Segment Open
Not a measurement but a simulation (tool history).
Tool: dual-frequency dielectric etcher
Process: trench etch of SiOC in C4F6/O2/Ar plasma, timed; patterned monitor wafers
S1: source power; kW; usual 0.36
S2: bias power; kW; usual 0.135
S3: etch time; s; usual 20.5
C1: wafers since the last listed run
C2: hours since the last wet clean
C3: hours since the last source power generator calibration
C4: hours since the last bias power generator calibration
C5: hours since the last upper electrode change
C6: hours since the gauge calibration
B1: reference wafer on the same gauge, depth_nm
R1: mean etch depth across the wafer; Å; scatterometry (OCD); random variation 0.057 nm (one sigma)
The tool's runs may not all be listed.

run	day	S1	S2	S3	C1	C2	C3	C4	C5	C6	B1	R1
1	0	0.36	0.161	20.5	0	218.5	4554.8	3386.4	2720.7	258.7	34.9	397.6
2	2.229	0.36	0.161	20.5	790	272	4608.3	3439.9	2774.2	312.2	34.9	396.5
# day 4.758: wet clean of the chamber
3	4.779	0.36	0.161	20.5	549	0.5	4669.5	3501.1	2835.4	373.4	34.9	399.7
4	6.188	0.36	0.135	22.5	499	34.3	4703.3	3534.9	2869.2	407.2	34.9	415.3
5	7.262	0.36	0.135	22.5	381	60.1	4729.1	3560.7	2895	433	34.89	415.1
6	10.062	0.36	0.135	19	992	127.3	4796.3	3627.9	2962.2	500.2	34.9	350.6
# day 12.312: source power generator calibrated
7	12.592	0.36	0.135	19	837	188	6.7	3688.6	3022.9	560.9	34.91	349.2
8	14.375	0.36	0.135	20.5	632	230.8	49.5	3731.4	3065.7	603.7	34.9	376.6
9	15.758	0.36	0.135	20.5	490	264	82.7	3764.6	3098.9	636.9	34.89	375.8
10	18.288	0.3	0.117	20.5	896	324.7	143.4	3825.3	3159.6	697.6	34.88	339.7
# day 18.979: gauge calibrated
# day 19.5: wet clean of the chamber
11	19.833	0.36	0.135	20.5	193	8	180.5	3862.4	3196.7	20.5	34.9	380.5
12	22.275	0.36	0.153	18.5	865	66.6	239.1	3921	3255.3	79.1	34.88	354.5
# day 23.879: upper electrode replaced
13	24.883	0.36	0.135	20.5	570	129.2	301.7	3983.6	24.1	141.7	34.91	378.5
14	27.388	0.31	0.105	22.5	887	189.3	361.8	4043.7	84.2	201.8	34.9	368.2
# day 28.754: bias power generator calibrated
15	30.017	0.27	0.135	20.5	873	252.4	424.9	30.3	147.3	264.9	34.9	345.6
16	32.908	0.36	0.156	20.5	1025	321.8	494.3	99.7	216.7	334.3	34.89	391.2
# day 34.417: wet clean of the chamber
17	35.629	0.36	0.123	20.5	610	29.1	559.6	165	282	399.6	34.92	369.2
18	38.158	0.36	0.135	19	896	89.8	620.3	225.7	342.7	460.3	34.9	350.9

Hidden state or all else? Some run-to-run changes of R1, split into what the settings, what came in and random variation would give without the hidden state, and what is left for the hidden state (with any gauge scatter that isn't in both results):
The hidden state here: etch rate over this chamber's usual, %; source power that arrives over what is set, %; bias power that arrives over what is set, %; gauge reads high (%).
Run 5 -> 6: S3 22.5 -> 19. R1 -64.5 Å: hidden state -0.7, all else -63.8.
Segment Closed

* Task item *
The answer is the records above restated word for word from their opening line through the line that holds "B1: reference wafer", both included, and nothing else.

* Worked solution *
Not a measurement but a simulation (tool history).
Tool: dual-frequency dielectric etcher
Process: trench etch of SiOC in C4F6/O2/Ar plasma, timed; patterned monitor wafers
S1: source power; kW; usual 0.36
S2: bias power; kW; usual 0.135
S3: etch time; s; usual 20.5
C1: wafers since the last listed run
C2: hours since the last wet clean
C3: hours since the last source power generator calibration
C4: hours since the last bias power generator calibration
C5: hours since the last upper electrode change
C6: hours since the gauge calibration
B1: reference wafer on the same gauge, depth_nm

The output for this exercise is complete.